§ **Material shown**:
# # # # #

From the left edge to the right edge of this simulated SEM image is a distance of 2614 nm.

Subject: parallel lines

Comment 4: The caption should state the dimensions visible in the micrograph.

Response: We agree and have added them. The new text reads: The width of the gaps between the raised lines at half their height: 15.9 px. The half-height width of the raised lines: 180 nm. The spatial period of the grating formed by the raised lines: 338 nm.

# # # # #

§ **Work instruction**:
Taking the entries above, restate exactly those lines that fall between the line with "Subject: parallel lines" and the line with "Comment 4: The", keeping both of those lines too.

§ **Solution**:
Subject: parallel lines

Comment 4: The caption should state the dimensions visible in the micrograph.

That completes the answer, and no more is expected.